━━━━━ RECORDED DATA

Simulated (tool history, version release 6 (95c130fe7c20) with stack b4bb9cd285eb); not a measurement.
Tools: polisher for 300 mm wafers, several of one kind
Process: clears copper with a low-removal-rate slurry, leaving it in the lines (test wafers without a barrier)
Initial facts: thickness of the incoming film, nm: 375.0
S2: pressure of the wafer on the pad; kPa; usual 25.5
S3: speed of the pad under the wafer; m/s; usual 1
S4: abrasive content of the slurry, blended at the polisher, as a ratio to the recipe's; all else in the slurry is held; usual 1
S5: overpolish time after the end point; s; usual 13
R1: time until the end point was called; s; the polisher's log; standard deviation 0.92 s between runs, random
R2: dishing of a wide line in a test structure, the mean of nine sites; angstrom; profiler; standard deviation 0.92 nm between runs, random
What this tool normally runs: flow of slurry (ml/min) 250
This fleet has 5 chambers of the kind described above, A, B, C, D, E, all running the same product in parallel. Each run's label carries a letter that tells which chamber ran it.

━━━━━━━━━━

### [WORK INSTRUCTION]
Only the lines above from the line containing "S3: speed of" through the line containing "What this tool" should be retyped, exactly and with both ends included.

### [ANSWER AREA]
S3: speed of the pad under the wafer; m/s; usual 1
S4: abrasive content of the slurry, blended at the polisher, as a ratio to the recipe's; all else in the slurry is held; usual 1
S5: overpolish time after the end point; s; usual 13
R1: time until the end point was called; s; the polisher's log; standard deviation 0.92 s between runs, random
R2: dishing of a wide line in a test structure, the mean of nine sites; angstrom; profiler; standard deviation 0.92 nm between runs, random
What this tool normally runs: flow of slurry (ml/min) 250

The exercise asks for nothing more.